# ASSIGNED TASK
Line by line, copy out the data below exactly.

[[ EXTRACTED MATERIAL open ]]

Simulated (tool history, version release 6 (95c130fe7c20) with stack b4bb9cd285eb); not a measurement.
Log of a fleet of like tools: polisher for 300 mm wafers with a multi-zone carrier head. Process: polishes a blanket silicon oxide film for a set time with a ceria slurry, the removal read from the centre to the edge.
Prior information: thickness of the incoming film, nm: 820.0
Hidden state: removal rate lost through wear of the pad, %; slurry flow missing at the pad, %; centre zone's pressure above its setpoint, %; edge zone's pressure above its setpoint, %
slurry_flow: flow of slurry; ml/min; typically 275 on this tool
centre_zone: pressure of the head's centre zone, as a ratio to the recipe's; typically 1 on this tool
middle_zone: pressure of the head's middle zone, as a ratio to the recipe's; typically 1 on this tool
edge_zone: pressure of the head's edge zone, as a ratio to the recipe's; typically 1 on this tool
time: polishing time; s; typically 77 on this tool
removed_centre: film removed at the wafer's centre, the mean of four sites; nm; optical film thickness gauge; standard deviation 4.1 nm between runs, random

[[ EXTRACTED MATERIAL closed ]]

# WRITTEN SOLUTION
Simulated (tool history, version release 6 (95c130fe7c20) with stack b4bb9cd285eb); not a measurement.
Log of a fleet of like tools: polisher for 300 mm wafers with a multi-zone carrier head. Process: polishes a blanket silicon oxide film for a set time with a ceria slurry, the removal read from the centre to the edge.
Prior information: thickness of the incoming film, nm: 820.0
Hidden state: removal rate lost through wear of the pad, %; slurry flow missing at the pad, %; centre zone's pressure above its setpoint, %; edge zone's pressure above its setpoint, %
slurry_flow: flow of slurry; ml/min; typically 275 on this tool
centre_zone: pressure of the head's centre zone, as a ratio to the recipe's; typically 1 on this tool
middle_zone: pressure of the head's middle zone, as a ratio to the recipe's; typically 1 on this tool
edge_zone: pressure of the head's edge zone, as a ratio to the recipe's; typically 1 on this tool
time: polishing time; s; typically 77 on this tool
removed_centre: film removed at the wafer's centre, the mean of four sites; nm; optical film thickness gauge; standard deviation 4.1 nm between runs, random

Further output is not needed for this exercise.